*** Opening of Data extracts ***

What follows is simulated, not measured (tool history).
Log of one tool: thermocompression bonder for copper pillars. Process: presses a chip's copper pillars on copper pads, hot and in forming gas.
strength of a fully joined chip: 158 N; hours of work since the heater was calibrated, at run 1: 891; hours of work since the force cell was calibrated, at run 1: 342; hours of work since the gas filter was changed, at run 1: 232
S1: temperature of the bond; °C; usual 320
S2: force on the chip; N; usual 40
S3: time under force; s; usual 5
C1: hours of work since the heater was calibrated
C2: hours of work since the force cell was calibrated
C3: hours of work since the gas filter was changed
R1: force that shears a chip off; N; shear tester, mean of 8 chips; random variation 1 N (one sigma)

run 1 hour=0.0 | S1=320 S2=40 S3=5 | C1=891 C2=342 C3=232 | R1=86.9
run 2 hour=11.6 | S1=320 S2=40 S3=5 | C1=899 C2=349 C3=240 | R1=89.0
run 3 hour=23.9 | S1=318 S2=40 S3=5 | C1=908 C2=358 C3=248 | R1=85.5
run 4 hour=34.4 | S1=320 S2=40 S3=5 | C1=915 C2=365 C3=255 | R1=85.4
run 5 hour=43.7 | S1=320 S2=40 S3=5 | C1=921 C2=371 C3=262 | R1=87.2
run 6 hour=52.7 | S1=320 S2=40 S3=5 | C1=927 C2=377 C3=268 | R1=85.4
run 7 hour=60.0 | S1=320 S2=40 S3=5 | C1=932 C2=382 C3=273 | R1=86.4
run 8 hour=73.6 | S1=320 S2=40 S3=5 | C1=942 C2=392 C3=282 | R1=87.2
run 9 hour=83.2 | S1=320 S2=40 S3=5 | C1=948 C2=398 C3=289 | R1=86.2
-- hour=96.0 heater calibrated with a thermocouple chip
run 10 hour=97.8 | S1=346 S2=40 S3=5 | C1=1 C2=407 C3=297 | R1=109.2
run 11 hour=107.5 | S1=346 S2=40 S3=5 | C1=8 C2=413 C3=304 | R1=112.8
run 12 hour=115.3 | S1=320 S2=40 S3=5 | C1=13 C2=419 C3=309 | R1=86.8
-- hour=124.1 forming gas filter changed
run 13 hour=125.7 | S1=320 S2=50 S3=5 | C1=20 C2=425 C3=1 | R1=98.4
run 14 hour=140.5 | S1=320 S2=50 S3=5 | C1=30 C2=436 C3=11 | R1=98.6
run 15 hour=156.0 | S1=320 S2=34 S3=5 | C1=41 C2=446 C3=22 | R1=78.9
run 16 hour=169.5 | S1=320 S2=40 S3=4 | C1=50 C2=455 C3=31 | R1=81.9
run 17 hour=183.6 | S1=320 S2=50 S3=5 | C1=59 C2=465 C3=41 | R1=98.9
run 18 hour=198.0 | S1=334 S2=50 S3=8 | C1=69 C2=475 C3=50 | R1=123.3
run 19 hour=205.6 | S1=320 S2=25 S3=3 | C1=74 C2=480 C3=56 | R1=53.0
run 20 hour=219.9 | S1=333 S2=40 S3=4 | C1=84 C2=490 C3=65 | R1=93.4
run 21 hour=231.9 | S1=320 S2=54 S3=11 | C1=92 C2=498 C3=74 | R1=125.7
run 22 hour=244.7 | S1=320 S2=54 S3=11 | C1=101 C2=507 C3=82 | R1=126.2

*** Close of Data extracts ***

Activity |
Nothing but the exact lines from the start of the material through the line holding "S1: temperature of the bond; °C; usual 320", both included, belongs in the answer.

Exercise solution |
What follows is simulated, not measured (tool history).
Log of one tool: thermocompression bonder for copper pillars. Process: presses a chip's copper pillars on copper pads, hot and in forming gas.
strength of a fully joined chip: 158 N; hours of work since the heater was calibrated, at run 1: 891; hours of work since the force cell was calibrated, at run 1: 342; hours of work since the gas filter was changed, at run 1: 232
S1: temperature of the bond; °C; usual 320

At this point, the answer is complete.